____ Extracted data

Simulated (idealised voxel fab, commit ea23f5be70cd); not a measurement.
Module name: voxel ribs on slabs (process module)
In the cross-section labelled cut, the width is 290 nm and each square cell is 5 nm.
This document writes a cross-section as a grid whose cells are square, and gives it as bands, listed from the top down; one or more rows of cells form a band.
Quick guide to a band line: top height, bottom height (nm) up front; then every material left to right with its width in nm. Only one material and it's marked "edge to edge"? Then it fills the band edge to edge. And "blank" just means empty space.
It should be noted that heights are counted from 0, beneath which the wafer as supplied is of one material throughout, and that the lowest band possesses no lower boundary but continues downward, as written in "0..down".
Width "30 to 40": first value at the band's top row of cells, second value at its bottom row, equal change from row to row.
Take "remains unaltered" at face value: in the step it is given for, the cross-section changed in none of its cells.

________

# Assignment:
The listing above is to be copied exactly, in full.

# Exercise response:
Simulated (idealised voxel fab, commit ea23f5be70cd); not a measurement.
Module name: voxel ribs on slabs (process module)
In the cross-section labelled cut, the width is 290 nm and each square cell is 5 nm.
This document writes a cross-section as a grid whose cells are square, and gives it as bands, listed from the top down; one or more rows of cells form a band.
Quick guide to a band line: top height, bottom height (nm) up front; then every material left to right with its width in nm. Only one material and it's marked "edge to edge"? Then it fills the band edge to edge. And "blank" just means empty space.
It should be noted that heights are counted from 0, beneath which the wafer as supplied is of one material throughout, and that the lowest band possesses no lower boundary but continues downward, as written in "0..down".
Width "30 to 40": first value at the band's top row of cells, second value at its bottom row, equal change from row to row.
Take "remains unaltered" at face value: in the step it is given for, the cross-section changed in none of its cells.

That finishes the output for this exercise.